Required action: Exactly the lines from the start of the data through the line containing "(*) after a" should be output, with both ends kept and nothing added.

%%

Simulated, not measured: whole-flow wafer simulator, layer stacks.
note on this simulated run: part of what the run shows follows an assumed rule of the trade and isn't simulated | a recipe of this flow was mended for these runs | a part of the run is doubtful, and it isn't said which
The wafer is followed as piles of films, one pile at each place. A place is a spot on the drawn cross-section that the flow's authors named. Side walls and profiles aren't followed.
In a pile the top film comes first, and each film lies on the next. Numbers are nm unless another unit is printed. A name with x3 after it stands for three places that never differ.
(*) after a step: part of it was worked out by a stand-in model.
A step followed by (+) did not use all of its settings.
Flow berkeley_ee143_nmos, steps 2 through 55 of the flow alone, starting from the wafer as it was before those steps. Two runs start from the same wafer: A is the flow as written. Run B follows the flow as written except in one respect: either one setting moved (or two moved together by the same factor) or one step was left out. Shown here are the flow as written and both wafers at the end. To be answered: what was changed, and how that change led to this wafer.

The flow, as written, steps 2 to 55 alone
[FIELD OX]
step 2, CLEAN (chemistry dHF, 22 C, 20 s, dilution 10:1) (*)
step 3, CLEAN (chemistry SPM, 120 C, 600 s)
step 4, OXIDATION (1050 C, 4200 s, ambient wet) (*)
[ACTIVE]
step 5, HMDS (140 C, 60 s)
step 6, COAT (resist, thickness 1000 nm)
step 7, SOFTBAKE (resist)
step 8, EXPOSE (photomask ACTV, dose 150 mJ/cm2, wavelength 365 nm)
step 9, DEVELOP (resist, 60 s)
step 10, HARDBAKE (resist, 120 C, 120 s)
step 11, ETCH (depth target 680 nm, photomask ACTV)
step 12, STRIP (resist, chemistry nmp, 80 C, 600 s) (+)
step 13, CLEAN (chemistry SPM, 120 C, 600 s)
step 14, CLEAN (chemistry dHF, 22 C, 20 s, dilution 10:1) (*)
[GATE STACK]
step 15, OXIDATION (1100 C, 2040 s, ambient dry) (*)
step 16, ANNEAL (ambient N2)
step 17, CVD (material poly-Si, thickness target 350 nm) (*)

%%

Response box:
Simulated, not measured: whole-flow wafer simulator, layer stacks.
note on this simulated run: part of what the run shows follows an assumed rule of the trade and isn't simulated | a recipe of this flow was mended for these runs | a part of the run is doubtful, and it isn't said which
The wafer is followed as piles of films, one pile at each place. A place is a spot on the drawn cross-section that the flow's authors named. Side walls and profiles aren't followed.
In a pile the top film comes first, and each film lies on the next. Numbers are nm unless another unit is printed. A name with x3 after it stands for three places that never differ.
(*) after a step: part of it was worked out by a stand-in model.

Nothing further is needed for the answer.